» **TASK ITEM**:
Return the full listing, character for character.

» **INFORMATION SHOWN**:
-- Opening Marker --

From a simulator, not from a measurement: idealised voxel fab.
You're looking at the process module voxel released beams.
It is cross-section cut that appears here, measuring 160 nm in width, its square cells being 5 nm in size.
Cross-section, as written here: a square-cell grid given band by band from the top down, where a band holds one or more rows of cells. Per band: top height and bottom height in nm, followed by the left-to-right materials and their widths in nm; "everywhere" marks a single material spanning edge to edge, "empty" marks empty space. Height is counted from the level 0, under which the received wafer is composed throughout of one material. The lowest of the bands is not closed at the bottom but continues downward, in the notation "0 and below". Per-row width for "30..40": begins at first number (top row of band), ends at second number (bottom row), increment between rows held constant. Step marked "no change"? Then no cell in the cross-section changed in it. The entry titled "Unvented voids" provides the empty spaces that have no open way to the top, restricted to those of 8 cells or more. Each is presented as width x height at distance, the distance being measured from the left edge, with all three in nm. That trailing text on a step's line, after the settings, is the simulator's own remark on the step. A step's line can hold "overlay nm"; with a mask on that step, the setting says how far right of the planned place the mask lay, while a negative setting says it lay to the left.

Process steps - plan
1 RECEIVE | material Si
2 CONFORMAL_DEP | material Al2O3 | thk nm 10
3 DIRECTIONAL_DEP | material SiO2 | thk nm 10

-- Closing Marker --

» **WORKED SOLUTION**:
From a simulator, not from a measurement: idealised voxel fab.
You're looking at the process module voxel released beams.
It is cross-section cut that appears here, measuring 160 nm in width, its square cells being 5 nm in size.
Cross-section, as written here: a square-cell grid given band by band from the top down, where a band holds one or more rows of cells. Per band: top height and bottom height in nm, followed by the left-to-right materials and their widths in nm; "everywhere" marks a single material spanning edge to edge, "empty" marks empty space. Height is counted from the level 0, under which the received wafer is composed throughout of one material. The lowest of the bands is not closed at the bottom but continues downward, in the notation "0 and below". Per-row width for "30..40": begins at first number (top row of band), ends at second number (bottom row), increment between rows held constant. Step marked "no change"? Then no cell in the cross-section changed in it. The entry titled "Unvented voids" provides the empty spaces that have no open way to the top, restricted to those of 8 cells or more. Each is presented as width x height at distance, the distance being measured from the left edge, with all three in nm. That trailing text on a step's line, after the settings, is the simulator's own remark on the step. A step's line can hold "overlay nm"; with a mask on that step, the setting says how far right of the planned place the mask lay, while a negative setting says it lay to the left.

Process steps - plan
1 RECEIVE | material Si
2 CONFORMAL_DEP | material Al2O3 | thk nm 10
3 DIRECTIONAL_DEP | material SiO2 | thk nm 10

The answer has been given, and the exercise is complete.